Input data:
####

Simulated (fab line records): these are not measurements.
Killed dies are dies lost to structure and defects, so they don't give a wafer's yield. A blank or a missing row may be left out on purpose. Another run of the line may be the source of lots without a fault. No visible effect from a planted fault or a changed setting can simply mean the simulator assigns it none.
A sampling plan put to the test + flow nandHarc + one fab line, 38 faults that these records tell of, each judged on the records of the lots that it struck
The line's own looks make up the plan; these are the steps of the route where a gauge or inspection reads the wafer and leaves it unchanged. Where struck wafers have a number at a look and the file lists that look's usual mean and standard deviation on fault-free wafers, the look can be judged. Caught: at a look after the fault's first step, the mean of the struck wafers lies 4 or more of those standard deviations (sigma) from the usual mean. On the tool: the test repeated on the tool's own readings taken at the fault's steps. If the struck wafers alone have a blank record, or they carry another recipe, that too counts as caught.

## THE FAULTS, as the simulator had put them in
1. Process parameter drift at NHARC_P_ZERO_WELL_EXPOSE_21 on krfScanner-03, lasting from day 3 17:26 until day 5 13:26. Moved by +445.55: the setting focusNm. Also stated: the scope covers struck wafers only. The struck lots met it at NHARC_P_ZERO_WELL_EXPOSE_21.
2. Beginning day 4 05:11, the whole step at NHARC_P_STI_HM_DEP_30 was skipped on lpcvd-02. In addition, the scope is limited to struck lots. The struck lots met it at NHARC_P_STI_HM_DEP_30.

####

Work task: Repeat exactly the lines above from the one with "The line's own" up to and including the one with "## THE FAULTS, as". No other line belongs in the reply.

Exercise output:
The line's own looks make up the plan; these are the steps of the route where a gauge or inspection reads the wafer and leaves it unchanged. Where struck wafers have a number at a look and the file lists that look's usual mean and standard deviation on fault-free wafers, the look can be judged. Caught: at a look after the fault's first step, the mean of the struck wafers lies 4 or more of those standard deviations (sigma) from the usual mean. On the tool: the test repeated on the tool's own readings taken at the fault's steps. If the struck wafers alone have a blank record, or they carry another recipe, that too counts as caught.

## THE FAULTS, as the simulator had put them in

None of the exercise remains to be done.